## Data extracts
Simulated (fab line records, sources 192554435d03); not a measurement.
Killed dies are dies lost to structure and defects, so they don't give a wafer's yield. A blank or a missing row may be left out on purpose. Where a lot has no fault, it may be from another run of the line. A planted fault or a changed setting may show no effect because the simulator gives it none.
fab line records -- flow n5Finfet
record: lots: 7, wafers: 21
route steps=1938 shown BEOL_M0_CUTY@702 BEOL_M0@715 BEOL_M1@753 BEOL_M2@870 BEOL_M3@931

## Exercise
Take each line of the listing above and set it down again exactly.

## Your response
Simulated (fab line records, sources 192554435d03); not a measurement.
Killed dies are dies lost to structure and defects, so they don't give a wafer's yield. A blank or a missing row may be left out on purpose. Where a lot has no fault, it may be from another run of the line. A planted fault or a changed setting may show no effect because the simulator gives it none.
fab line records -- flow n5Finfet
record: lots: 7, wafers: 21
route steps=1938 shown BEOL_M0_CUTY@702 BEOL_M0@715 BEOL_M1@753 BEOL_M2@870 BEOL_M3@931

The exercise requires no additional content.